[SOURCE DATA]:
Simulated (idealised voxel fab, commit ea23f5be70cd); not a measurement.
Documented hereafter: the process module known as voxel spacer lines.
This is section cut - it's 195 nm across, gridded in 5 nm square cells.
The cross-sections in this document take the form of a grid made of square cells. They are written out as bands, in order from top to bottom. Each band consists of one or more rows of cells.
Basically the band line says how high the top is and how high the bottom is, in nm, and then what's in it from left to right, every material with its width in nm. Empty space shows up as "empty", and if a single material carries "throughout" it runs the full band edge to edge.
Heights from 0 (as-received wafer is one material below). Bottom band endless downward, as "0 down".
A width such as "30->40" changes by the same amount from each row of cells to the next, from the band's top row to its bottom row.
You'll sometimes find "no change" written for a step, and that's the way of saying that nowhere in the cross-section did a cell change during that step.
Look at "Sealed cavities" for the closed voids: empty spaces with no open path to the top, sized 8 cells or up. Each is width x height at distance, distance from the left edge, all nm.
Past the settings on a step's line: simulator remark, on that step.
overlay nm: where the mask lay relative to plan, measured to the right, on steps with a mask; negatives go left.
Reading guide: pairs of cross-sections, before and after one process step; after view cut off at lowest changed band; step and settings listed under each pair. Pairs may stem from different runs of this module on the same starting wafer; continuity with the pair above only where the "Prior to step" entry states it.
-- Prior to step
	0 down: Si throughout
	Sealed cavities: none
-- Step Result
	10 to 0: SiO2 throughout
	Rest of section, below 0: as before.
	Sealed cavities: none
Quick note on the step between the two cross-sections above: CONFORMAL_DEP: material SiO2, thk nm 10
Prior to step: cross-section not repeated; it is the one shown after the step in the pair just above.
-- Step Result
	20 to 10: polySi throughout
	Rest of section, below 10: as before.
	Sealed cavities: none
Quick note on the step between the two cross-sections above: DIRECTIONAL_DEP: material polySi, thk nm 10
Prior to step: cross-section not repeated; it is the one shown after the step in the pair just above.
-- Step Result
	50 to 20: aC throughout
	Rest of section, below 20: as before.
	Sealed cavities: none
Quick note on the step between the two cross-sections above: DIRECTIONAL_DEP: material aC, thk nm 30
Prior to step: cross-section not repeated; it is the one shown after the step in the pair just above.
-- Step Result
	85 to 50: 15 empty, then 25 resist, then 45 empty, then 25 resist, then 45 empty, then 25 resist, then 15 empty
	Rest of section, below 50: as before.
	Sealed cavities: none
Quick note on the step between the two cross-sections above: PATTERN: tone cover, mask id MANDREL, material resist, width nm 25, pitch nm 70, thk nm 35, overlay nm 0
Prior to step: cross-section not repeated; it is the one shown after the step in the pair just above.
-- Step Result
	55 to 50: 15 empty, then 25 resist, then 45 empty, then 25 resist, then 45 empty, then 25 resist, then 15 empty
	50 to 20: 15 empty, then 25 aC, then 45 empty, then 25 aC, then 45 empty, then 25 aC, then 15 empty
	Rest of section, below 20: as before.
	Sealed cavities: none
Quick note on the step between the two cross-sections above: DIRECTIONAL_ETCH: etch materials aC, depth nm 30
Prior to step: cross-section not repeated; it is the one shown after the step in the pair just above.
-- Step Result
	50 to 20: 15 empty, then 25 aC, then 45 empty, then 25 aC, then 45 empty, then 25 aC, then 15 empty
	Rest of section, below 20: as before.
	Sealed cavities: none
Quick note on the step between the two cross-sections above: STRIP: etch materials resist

[WORK TASK]: Repeat word for word every line from the start of the entries to the line holding "The cross-sections in", inclusive, and nothing else.

[ANSWER AREA]:
Simulated (idealised voxel fab, commit ea23f5be70cd); not a measurement.
Documented hereafter: the process module known as voxel spacer lines.
This is section cut - it's 195 nm across, gridded in 5 nm square cells.
The cross-sections in this document take the form of a grid made of square cells. They are written out as bands, in order from top to bottom. Each band consists of one or more rows of cells.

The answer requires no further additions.